* * * * * * *
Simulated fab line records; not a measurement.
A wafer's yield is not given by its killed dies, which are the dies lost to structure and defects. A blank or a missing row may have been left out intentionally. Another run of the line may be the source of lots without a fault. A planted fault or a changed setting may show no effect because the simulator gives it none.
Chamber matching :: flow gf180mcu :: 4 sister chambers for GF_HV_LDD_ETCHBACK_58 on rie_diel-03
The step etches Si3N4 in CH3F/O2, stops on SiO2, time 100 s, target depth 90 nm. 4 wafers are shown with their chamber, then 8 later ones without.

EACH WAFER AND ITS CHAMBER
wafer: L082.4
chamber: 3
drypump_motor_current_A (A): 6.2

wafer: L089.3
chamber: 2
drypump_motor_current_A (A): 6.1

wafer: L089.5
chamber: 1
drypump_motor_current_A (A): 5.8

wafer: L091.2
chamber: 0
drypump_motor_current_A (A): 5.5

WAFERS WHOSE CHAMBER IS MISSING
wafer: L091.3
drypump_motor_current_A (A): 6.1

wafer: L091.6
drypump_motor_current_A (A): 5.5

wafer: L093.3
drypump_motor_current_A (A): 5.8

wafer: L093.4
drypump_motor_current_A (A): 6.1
* * * * * * *

> **ACTIVITY**:
Above are some records; copy exactly the lines from the one with "WAFERS WHOSE CHAMBER IS MISSING" through the one with "wafer: L093.4", both included, and no others.

> **TASK OUTPUT**:
WAFERS WHOSE CHAMBER IS MISSING
wafer: L091.3
drypump_motor_current_A (A): 6.1

wafer: L091.6
drypump_motor_current_A (A): 5.5

wafer: L093.3
drypump_motor_current_A (A): 5.8

wafer: L093.4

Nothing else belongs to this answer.